▶ Requirement
Could you retype all of the data below exactly as given?

[[ Data records open ]]

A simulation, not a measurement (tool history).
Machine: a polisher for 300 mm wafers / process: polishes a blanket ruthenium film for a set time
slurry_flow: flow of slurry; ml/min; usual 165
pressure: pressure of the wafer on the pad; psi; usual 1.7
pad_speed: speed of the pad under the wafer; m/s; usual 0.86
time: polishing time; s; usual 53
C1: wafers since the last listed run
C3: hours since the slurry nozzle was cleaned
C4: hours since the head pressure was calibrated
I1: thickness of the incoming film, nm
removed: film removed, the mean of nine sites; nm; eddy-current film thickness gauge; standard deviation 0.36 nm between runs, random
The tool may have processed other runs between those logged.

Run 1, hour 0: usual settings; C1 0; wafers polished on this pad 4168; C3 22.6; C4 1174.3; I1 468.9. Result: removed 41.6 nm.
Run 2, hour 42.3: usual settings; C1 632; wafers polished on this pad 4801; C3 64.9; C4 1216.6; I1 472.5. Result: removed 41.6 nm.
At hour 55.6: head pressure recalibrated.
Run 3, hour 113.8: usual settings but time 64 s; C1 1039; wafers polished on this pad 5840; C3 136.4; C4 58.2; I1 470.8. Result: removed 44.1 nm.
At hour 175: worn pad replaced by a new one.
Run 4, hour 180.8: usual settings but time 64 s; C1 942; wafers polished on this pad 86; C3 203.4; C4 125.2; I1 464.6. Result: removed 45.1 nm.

[[ Data records closed ]]

▶ Exercise solution
A simulation, not a measurement (tool history).
Machine: a polisher for 300 mm wafers / process: polishes a blanket ruthenium film for a set time
slurry_flow: flow of slurry; ml/min; usual 165
pressure: pressure of the wafer on the pad; psi; usual 1.7
pad_speed: speed of the pad under the wafer; m/s; usual 0.86
time: polishing time; s; usual 53
C1: wafers since the last listed run
C3: hours since the slurry nozzle was cleaned
C4: hours since the head pressure was calibrated
I1: thickness of the incoming film, nm
removed: film removed, the mean of nine sites; nm; eddy-current film thickness gauge; standard deviation 0.36 nm between runs, random
The tool may have processed other runs between those logged.

Run 1, hour 0: usual settings; C1 0; wafers polished on this pad 4168; C3 22.6; C4 1174.3; I1 468.9. Result: removed 41.6 nm.
Run 2, hour 42.3: usual settings; C1 632; wafers polished on this pad 4801; C3 64.9; C4 1216.6; I1 472.5. Result: removed 41.6 nm.
At hour 55.6: head pressure recalibrated.
Run 3, hour 113.8: usual settings but time 64 s; C1 1039; wafers polished on this pad 5840; C3 136.4; C4 58.2; I1 470.8. Result: removed 44.1 nm.
At hour 175: worn pad replaced by a new one.
Run 4, hour 180.8: usual settings but time 64 s; C1 942; wafers polished on this pad 86; C3 203.4; C4 125.2; I1 464.6. Result: removed 45.1 nm.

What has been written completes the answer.